REQUIRED ACTION:
Take the data below. Output it exactly from its first line through the line containing "Known at the".

MATERIAL PROVIDED:
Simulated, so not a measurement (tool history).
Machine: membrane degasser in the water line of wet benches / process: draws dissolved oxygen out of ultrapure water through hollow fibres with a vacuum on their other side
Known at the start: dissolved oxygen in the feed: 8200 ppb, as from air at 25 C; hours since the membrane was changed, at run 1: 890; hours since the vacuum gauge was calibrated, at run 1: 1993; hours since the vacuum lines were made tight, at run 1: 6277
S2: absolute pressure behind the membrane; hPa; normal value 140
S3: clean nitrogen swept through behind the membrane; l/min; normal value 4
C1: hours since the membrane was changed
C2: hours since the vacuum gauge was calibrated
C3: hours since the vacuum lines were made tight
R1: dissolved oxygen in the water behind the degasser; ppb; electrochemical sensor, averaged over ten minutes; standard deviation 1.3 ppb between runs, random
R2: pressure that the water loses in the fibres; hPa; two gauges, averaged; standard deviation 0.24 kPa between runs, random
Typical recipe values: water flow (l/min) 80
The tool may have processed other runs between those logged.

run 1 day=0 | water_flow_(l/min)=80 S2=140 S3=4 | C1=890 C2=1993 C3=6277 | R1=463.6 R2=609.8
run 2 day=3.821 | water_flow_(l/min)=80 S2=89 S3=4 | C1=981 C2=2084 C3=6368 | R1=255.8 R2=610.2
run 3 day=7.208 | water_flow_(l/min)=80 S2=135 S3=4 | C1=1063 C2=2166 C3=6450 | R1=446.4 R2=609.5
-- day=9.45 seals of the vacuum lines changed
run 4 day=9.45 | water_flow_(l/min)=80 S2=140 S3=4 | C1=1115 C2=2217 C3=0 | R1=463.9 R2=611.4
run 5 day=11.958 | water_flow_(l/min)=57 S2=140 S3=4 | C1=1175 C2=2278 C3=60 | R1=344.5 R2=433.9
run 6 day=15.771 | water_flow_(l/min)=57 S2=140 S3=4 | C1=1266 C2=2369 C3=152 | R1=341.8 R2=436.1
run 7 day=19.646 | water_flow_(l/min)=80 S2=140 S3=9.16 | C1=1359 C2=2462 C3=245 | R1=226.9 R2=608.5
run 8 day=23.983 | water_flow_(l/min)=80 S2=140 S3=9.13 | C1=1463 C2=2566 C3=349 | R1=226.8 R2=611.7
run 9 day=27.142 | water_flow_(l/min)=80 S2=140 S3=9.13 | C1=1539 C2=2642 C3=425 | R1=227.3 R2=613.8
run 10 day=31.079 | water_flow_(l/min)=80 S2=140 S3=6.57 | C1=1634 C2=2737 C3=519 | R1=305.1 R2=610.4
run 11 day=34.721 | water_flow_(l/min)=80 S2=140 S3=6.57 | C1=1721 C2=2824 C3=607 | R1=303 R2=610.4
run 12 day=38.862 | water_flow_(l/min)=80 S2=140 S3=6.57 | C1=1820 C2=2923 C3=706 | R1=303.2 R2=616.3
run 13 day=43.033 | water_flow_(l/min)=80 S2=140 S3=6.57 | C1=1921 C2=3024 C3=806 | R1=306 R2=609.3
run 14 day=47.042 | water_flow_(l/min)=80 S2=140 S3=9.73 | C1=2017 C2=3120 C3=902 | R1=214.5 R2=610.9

PROBLEM SOLUTION:
Simulated, so not a measurement (tool history).
Machine: membrane degasser in the water line of wet benches / process: draws dissolved oxygen out of ultrapure water through hollow fibres with a vacuum on their other side
Known at the start: dissolved oxygen in the feed: 8200 ppb, as from air at 25 C; hours since the membrane was changed, at run 1: 890; hours since the vacuum gauge was calibrated, at run 1: 1993; hours since the vacuum lines were made tight, at run 1: 6277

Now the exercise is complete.